• • • • • • •
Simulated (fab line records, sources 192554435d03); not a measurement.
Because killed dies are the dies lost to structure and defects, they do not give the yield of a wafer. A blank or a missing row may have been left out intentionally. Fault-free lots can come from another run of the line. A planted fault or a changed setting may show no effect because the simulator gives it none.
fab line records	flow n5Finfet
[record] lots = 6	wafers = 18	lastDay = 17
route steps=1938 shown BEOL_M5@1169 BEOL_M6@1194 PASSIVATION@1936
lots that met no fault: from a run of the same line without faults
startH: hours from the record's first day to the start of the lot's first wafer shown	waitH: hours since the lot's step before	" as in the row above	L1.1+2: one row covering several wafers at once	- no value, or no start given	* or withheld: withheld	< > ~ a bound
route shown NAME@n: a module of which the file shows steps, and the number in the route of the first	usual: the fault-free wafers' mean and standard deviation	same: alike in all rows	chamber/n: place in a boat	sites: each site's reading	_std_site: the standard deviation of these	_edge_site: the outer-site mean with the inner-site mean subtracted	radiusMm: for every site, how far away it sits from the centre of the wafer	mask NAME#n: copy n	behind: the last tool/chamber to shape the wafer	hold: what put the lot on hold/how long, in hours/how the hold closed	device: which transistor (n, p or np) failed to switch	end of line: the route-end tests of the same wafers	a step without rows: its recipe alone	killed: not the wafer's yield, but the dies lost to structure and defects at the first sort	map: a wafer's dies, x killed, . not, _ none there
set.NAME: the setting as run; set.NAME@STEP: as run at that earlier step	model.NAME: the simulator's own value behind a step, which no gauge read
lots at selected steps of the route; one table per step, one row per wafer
• • • • • • •

**Assignment**: Starting at the top of the listing above, repeat every line exactly until the line that contains "lots that met" has been repeated too.

**Answer area**:
Simulated (fab line records, sources 192554435d03); not a measurement.
Because killed dies are the dies lost to structure and defects, they do not give the yield of a wafer. A blank or a missing row may have been left out intentionally. Fault-free lots can come from another run of the line. A planted fault or a changed setting may show no effect because the simulator gives it none.
fab line records	flow n5Finfet
[record] lots = 6	wafers = 18	lastDay = 17
route steps=1938 shown BEOL_M5@1169 BEOL_M6@1194 PASSIVATION@1936
lots that met no fault: from a run of the same line without faults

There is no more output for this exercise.